BEGIN DATA TO EXAMINE
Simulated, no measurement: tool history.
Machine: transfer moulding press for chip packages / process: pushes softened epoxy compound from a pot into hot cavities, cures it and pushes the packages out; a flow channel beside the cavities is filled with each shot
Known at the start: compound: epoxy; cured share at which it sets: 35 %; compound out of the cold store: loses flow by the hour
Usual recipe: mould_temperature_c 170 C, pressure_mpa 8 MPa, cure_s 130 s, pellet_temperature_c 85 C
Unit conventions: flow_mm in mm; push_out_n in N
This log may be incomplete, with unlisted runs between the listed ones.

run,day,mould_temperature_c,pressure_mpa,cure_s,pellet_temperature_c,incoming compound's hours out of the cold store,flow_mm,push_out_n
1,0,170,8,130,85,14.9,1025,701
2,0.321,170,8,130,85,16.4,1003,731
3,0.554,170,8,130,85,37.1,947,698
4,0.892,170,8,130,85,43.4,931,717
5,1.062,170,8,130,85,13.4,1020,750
END DATA TO EXAMINE

• **ACTIVITY**: Copy out the records in full, matching every line character for character.

• **TASK SOLUTION**:
Simulated, no measurement: tool history.
Machine: transfer moulding press for chip packages / process: pushes softened epoxy compound from a pot into hot cavities, cures it and pushes the packages out; a flow channel beside the cavities is filled with each shot
Known at the start: compound: epoxy; cured share at which it sets: 35 %; compound out of the cold store: loses flow by the hour
Usual recipe: mould_temperature_c 170 C, pressure_mpa 8 MPa, cure_s 130 s, pellet_temperature_c 85 C
Unit conventions: flow_mm in mm; push_out_n in N
This log may be incomplete, with unlisted runs between the listed ones.

run,day,mould_temperature_c,pressure_mpa,cure_s,pellet_temperature_c,incoming compound's hours out of the cold store,flow_mm,push_out_n
1,0,170,8,130,85,14.9,1025,701
2,0.321,170,8,130,85,16.4,1003,731
3,0.554,170,8,130,85,37.1,947,698
4,0.892,170,8,130,85,43.4,931,717
5,1.062,170,8,130,85,13.4,1020,750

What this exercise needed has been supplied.